Brief
Taking the entries below from the top, restate each line exactly and end with the line containing "Square cells of".

+++

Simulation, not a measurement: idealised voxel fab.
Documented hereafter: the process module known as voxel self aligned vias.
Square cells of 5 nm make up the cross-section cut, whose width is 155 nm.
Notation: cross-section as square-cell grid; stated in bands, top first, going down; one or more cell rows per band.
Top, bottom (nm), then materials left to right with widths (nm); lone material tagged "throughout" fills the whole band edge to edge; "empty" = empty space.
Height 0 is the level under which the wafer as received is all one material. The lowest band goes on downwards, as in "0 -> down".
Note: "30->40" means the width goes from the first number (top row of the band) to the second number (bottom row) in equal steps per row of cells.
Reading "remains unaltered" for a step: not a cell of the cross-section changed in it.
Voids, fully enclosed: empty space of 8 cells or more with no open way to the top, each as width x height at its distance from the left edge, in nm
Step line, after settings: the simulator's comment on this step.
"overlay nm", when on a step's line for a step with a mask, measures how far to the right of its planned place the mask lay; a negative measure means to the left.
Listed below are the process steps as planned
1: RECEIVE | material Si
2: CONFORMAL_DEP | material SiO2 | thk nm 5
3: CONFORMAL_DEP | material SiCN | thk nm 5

+++

Your solution
Simulation, not a measurement: idealised voxel fab.
Documented hereafter: the process module known as voxel self aligned vias.
Square cells of 5 nm make up the cross-section cut, whose width is 155 nm.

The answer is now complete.